* WORK INSTRUCTION: The answer is every record that follows, printed exactly.

* INPUT DATA:
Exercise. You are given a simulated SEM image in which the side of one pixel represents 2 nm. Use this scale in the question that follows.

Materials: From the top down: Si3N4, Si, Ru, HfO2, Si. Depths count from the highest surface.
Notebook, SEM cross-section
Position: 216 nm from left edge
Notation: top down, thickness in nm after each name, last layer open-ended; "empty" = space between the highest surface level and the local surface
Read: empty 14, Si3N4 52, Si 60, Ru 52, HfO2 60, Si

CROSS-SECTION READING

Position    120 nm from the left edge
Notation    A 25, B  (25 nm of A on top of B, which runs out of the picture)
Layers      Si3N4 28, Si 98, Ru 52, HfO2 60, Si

* EXPECTED ANSWER:
Exercise. You are given a simulated SEM image in which the side of one pixel represents 2 nm. Use this scale in the question that follows.

Materials: From the top down: Si3N4, Si, Ru, HfO2, Si. Depths count from the highest surface.
Notebook, SEM cross-section
Position: 216 nm from left edge
Notation: top down, thickness in nm after each name, last layer open-ended; "empty" = space between the highest surface level and the local surface
Read: empty 14, Si3N4 52, Si 60, Ru 52, HfO2 60, Si

CROSS-SECTION READING

Position    120 nm from the left edge
Notation    A 25, B  (25 nm of A on top of B, which runs out of the picture)
Layers      Si3N4 28, Si 98, Ru 52, HfO2 60, Si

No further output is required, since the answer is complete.